■ Work task
Copy the data below in full, exactly as it appears.

■ Information provided
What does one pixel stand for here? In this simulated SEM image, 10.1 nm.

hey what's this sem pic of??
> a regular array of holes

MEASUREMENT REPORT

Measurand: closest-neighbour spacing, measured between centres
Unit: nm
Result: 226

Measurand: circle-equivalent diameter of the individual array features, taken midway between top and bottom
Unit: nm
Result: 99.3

■ Written solution
What does one pixel stand for here? In this simulated SEM image, 10.1 nm.

hey what's this sem pic of??
> a regular array of holes

MEASUREMENT REPORT

Measurand: closest-neighbour spacing, measured between centres
Unit: nm
Result: 226

Measurand: circle-equivalent diameter of the individual array features, taken midway between top and bottom
Unit: nm
Result: 99.3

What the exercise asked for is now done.